Required action => Quote the entries below from the line with "C1: hours of" through the line with "Run 3, hour", both ends included, and only those lines.

Dataset records =>
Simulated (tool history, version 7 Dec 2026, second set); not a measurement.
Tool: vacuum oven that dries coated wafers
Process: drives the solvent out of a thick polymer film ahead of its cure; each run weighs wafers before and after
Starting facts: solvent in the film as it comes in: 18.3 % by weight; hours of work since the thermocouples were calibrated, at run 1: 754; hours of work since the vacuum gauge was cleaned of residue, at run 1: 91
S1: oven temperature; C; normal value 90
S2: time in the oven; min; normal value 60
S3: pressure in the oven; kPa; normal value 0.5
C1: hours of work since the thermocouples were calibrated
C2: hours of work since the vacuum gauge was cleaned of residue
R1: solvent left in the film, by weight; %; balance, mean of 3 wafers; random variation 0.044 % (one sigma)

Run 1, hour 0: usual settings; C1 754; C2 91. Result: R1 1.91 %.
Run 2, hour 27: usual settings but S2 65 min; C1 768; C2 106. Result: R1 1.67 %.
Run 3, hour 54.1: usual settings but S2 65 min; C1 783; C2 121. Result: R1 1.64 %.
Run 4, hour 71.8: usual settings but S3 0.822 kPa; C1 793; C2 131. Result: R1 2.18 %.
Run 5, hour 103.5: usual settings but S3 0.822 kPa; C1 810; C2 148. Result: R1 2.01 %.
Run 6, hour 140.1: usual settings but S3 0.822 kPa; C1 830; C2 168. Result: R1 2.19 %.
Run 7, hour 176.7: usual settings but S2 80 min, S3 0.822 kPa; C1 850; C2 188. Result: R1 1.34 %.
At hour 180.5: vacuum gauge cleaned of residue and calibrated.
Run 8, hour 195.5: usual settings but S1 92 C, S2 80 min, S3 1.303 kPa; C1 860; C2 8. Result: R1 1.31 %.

Response area =>
C1: hours of work since the thermocouples were calibrated
C2: hours of work since the vacuum gauge was cleaned of residue
R1: solvent left in the film, by weight; %; balance, mean of 3 wafers; random variation 0.044 % (one sigma)

Run 1, hour 0: usual settings; C1 754; C2 91. Result: R1 1.91 %.
Run 2, hour 27: usual settings but S2 65 min; C1 768; C2 106. Result: R1 1.67 %.
Run 3, hour 54.1: usual settings but S2 65 min; C1 783; C2 121. Result: R1 1.64 %.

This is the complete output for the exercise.